RECORDS PROVIDED →
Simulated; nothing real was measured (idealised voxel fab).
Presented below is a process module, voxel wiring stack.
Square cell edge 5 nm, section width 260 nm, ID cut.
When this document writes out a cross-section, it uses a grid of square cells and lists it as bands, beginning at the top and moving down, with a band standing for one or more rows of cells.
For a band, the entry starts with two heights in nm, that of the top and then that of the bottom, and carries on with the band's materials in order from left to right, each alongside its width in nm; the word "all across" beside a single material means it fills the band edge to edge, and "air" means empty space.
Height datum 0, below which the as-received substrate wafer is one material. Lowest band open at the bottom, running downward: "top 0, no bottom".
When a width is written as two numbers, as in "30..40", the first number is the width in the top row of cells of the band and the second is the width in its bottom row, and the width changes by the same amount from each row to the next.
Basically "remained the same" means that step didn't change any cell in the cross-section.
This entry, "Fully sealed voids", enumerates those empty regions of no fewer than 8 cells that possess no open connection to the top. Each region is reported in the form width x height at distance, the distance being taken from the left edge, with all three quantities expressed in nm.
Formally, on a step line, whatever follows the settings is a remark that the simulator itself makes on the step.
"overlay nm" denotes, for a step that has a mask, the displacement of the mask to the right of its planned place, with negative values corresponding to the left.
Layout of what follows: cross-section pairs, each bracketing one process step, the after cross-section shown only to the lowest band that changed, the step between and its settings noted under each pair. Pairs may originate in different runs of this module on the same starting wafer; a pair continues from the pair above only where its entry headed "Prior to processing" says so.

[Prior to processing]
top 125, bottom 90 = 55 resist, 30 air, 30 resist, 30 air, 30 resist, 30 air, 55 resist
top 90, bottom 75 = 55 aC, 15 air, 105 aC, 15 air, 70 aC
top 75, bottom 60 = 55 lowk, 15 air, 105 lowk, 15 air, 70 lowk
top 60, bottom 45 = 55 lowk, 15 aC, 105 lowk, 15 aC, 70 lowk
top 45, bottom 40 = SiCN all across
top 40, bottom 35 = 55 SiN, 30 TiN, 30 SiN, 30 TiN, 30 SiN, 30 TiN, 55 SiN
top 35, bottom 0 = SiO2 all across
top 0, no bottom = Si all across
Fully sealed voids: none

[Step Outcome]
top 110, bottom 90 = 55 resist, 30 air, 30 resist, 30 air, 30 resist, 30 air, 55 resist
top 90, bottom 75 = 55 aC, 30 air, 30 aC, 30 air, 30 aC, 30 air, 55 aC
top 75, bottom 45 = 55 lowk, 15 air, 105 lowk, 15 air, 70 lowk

TASK ITEM →
Send back the lines of the records word for word, from the very first through the line containing "For a band, the".

EXERCISE SOLUTION →
Simulated; nothing real was measured (idealised voxel fab).
Presented below is a process module, voxel wiring stack.
Square cell edge 5 nm, section width 260 nm, ID cut.
When this document writes out a cross-section, it uses a grid of square cells and lists it as bands, beginning at the top and moving down, with a band standing for one or more rows of cells.
For a band, the entry starts with two heights in nm, that of the top and then that of the bottom, and carries on with the band's materials in order from left to right, each alongside its width in nm; the word "all across" beside a single material means it fills the band edge to edge, and "air" means empty space.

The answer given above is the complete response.